Start of MATERIAL PROVIDED

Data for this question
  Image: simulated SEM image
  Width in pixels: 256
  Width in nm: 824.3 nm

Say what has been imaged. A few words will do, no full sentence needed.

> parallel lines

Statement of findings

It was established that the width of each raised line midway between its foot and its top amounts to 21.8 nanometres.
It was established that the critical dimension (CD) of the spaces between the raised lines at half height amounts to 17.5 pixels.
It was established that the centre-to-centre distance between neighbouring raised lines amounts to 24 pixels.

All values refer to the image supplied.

End of MATERIAL PROVIDED

• WORK TASK:
Print the lines above, unchanged, from the start of the records to the line with "Statement of findings", including that final line.

• ANSWER AREA:
Data for this question
  Image: simulated SEM image
  Width in pixels: 256
  Width in nm: 824.3 nm

Say what has been imaged. A few words will do, no full sentence needed.

> parallel lines

Statement of findings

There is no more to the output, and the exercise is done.